### [Requirement]
Copy nothing but the lines below running from the line containing "simulated micrograph,2138 nm,8.35 nm" through the line containing "PRACTICAL EXAM, SECTION B", both end lines included.

### [Record excerpts]
______________________________

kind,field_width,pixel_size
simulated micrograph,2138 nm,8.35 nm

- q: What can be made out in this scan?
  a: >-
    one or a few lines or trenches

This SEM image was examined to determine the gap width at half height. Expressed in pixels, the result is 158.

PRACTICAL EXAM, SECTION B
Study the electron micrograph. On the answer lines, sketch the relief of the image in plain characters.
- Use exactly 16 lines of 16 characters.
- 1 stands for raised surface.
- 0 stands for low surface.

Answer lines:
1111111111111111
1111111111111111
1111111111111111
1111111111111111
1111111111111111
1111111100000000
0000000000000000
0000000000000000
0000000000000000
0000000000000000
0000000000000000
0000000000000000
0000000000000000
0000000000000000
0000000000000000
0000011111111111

______________________________

### [Answer box]
simulated micrograph,2138 nm,8.35 nm

- q: What can be made out in this scan?
  a: >-
    one or a few lines or trenches

This SEM image was examined to determine the gap width at half height. Expressed in pixels, the result is 158.

PRACTICAL EXAM, SECTION B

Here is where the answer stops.